_SOURCE DATA_.
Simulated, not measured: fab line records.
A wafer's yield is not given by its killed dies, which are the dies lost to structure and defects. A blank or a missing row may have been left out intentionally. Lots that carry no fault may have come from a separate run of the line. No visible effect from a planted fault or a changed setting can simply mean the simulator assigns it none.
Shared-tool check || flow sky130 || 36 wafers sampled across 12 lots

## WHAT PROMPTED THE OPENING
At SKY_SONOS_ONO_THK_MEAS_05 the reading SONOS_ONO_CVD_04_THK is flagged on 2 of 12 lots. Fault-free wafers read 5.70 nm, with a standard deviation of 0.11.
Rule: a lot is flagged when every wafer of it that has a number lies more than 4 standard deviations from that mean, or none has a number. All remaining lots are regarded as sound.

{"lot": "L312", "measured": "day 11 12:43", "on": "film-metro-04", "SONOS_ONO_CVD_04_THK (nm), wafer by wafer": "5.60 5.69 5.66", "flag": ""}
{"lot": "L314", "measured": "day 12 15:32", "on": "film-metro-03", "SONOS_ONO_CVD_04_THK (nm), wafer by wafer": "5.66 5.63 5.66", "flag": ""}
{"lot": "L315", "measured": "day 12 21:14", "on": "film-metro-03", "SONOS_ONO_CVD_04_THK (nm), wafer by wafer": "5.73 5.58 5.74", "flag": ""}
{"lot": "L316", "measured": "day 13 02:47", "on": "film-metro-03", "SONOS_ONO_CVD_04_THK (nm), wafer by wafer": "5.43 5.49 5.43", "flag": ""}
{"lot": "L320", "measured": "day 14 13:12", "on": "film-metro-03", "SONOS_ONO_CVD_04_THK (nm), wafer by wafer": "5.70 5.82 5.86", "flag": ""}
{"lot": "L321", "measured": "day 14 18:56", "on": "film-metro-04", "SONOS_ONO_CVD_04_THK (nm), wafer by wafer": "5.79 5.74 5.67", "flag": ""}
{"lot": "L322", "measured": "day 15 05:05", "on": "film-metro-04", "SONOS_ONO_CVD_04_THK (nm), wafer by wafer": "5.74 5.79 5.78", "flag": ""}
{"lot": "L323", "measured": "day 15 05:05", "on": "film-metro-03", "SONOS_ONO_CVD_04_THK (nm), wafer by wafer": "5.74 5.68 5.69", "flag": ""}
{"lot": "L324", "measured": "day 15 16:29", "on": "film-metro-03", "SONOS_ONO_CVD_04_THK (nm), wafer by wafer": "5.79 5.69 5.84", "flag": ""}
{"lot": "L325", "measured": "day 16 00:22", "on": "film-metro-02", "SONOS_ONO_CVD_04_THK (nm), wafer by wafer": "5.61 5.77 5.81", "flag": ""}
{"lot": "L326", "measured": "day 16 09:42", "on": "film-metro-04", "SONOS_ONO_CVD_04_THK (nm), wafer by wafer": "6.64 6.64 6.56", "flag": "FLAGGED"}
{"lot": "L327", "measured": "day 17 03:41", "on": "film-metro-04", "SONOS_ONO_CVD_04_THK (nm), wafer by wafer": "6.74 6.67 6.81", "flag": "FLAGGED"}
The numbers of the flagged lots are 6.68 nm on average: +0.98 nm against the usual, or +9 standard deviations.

_REQUIRED ACTION_.
The expected output is the exact run of lines from the start of the entries through the line with "Rule: a lot", inclusive.

_ANSWER AREA_.
Simulated, not measured: fab line records.
A wafer's yield is not given by its killed dies, which are the dies lost to structure and defects. A blank or a missing row may have been left out intentionally. Lots that carry no fault may have come from a separate run of the line. No visible effect from a planted fault or a changed setting can simply mean the simulator assigns it none.
Shared-tool check || flow sky130 || 36 wafers sampled across 12 lots

## WHAT PROMPTED THE OPENING
At SKY_SONOS_ONO_THK_MEAS_05 the reading SONOS_ONO_CVD_04_THK is flagged on 2 of 12 lots. Fault-free wafers read 5.70 nm, with a standard deviation of 0.11.
Rule: a lot is flagged when every wafer of it that has a number lies more than 4 standard deviations from that mean, or none has a number. All remaining lots are regarded as sound.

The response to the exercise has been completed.